**Exercise**
Copy out the complete listing, word for word.

**Records shown**
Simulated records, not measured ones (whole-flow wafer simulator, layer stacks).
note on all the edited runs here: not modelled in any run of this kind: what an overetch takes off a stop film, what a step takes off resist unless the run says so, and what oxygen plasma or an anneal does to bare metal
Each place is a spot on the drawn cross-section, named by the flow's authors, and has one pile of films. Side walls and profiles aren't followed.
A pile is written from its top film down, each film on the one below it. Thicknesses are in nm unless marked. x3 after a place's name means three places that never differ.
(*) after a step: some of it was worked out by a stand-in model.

**Answer space**
Simulated records, not measured ones (whole-flow wafer simulator, layer stacks).
note on all the edited runs here: not modelled in any run of this kind: what an overetch takes off a stop film, what a step takes off resist unless the run says so, and what oxygen plasma or an anneal does to bare metal
Each place is a spot on the drawn cross-section, named by the flow's authors, and has one pile of films. Side walls and profiles aren't followed.
A pile is written from its top film down, each film on the one below it. Thicknesses are in nm unless marked. x3 after a place's name means three places that never differ.
(*) after a step: some of it was worked out by a stand-in model.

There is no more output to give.